= Beginning of Section =

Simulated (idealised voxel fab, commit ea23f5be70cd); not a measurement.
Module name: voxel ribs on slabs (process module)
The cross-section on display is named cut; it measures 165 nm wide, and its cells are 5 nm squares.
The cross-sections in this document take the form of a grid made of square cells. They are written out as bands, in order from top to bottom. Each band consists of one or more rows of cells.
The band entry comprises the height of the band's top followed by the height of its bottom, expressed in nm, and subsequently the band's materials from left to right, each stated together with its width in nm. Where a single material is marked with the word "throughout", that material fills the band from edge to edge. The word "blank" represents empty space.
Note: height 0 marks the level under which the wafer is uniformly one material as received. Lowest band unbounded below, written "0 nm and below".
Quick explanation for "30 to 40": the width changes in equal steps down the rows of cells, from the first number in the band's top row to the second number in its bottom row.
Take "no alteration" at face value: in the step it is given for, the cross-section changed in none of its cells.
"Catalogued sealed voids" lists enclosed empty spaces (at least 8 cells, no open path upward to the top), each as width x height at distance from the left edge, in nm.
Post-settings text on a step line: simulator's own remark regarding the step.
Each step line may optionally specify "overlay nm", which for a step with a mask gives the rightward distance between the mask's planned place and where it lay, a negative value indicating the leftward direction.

= End of Section =

**EXERCISE:** Output the records above precisely.

**TASK RESULT:**
Simulated (idealised voxel fab, commit ea23f5be70cd); not a measurement.
Module name: voxel ribs on slabs (process module)
The cross-section on display is named cut; it measures 165 nm wide, and its cells are 5 nm squares.
The cross-sections in this document take the form of a grid made of square cells. They are written out as bands, in order from top to bottom. Each band consists of one or more rows of cells.
The band entry comprises the height of the band's top followed by the height of its bottom, expressed in nm, and subsequently the band's materials from left to right, each stated together with its width in nm. Where a single material is marked with the word "throughout", that material fills the band from edge to edge. The word "blank" represents empty space.
Note: height 0 marks the level under which the wafer is uniformly one material as received. Lowest band unbounded below, written "0 nm and below".
Quick explanation for "30 to 40": the width changes in equal steps down the rows of cells, from the first number in the band's top row to the second number in its bottom row.
Take "no alteration" at face value: in the step it is given for, the cross-section changed in none of its cells.
"Catalogued sealed voids" lists enclosed empty spaces (at least 8 cells, no open path upward to the top), each as width x height at distance from the left edge, in nm.
Post-settings text on a step line: simulator's own remark regarding the step.
Each step line may optionally specify "overlay nm", which for a step with a mask gives the rightward distance between the mask's planned place and where it lay, a negative value indicating the leftward direction.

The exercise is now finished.